• [ASSIGNED TASK]: The answer is to be all of the data below, reproduced exactly.

• [DATA EXCERPTS]:
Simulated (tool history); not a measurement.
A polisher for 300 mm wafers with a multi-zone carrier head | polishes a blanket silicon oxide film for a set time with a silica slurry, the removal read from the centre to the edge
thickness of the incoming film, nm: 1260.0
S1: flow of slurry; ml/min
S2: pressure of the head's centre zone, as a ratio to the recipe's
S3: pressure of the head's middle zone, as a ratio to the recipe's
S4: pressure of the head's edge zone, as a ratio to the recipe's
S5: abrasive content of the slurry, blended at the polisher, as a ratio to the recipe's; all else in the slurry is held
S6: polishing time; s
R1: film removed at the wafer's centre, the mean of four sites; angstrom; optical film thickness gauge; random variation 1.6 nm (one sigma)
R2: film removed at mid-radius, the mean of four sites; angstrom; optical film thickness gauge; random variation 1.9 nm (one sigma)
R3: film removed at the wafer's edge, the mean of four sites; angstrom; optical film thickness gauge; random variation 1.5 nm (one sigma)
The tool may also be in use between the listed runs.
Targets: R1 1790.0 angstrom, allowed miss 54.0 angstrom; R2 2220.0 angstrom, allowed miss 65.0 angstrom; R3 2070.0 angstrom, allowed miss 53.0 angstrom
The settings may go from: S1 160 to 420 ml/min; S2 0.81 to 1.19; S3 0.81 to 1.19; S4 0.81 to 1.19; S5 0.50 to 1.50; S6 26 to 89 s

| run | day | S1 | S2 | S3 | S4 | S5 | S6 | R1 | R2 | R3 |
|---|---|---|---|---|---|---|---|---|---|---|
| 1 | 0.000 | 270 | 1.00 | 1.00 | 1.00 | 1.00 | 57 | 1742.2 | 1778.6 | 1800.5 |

• [YOUR SOLUTION]:
Simulated (tool history); not a measurement.
A polisher for 300 mm wafers with a multi-zone carrier head | polishes a blanket silicon oxide film for a set time with a silica slurry, the removal read from the centre to the edge
thickness of the incoming film, nm: 1260.0
S1: flow of slurry; ml/min
S2: pressure of the head's centre zone, as a ratio to the recipe's
S3: pressure of the head's middle zone, as a ratio to the recipe's
S4: pressure of the head's edge zone, as a ratio to the recipe's
S5: abrasive content of the slurry, blended at the polisher, as a ratio to the recipe's; all else in the slurry is held
S6: polishing time; s
R1: film removed at the wafer's centre, the mean of four sites; angstrom; optical film thickness gauge; random variation 1.6 nm (one sigma)
R2: film removed at mid-radius, the mean of four sites; angstrom; optical film thickness gauge; random variation 1.9 nm (one sigma)
R3: film removed at the wafer's edge, the mean of four sites; angstrom; optical film thickness gauge; random variation 1.5 nm (one sigma)
The tool may also be in use between the listed runs.
Targets: R1 1790.0 angstrom, allowed miss 54.0 angstrom; R2 2220.0 angstrom, allowed miss 65.0 angstrom; R3 2070.0 angstrom, allowed miss 53.0 angstrom
The settings may go from: S1 160 to 420 ml/min; S2 0.81 to 1.19; S3 0.81 to 1.19; S4 0.81 to 1.19; S5 0.50 to 1.50; S6 26 to 89 s

| run | day | S1 | S2 | S3 | S4 | S5 | S6 | R1 | R2 | R3 |
|---|---|---|---|---|---|---|---|---|---|---|
| 1 | 0.000 | 270 | 1.00 | 1.00 | 1.00 | 1.00 | 57 | 1742.2 | 1778.6 | 1800.5 |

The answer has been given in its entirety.